**Work order**. The answer is to be an exact copy of the lines below running from the line with "Run 8, day 14.342: usual" down to the line with "Run 10, day", both ends included, and nothing more.

**Dataset excerpts**.
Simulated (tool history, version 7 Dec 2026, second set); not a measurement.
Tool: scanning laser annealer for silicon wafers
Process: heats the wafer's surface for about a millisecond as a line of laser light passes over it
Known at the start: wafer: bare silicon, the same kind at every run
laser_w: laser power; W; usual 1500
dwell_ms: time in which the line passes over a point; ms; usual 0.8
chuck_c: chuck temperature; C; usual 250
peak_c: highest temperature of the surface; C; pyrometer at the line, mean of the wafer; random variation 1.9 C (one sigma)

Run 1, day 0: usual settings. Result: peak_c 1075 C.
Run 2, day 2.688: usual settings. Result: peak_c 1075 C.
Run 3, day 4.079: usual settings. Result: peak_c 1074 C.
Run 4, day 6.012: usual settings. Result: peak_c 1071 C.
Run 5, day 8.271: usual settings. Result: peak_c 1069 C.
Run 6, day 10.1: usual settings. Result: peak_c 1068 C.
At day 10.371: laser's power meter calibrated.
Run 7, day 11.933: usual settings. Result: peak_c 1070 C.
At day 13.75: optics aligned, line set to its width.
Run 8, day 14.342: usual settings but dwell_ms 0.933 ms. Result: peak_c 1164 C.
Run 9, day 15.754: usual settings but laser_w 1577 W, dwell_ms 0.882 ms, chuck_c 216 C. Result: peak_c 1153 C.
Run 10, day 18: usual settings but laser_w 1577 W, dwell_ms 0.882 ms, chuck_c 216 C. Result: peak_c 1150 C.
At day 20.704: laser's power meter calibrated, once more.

**Response area**.
Run 8, day 14.342: usual settings but dwell_ms 0.933 ms. Result: peak_c 1164 C.
Run 9, day 15.754: usual settings but laser_w 1577 W, dwell_ms 0.882 ms, chuck_c 216 C. Result: peak_c 1153 C.
Run 10, day 18: usual settings but laser_w 1577 W, dwell_ms 0.882 ms, chuck_c 216 C. Result: peak_c 1150 C.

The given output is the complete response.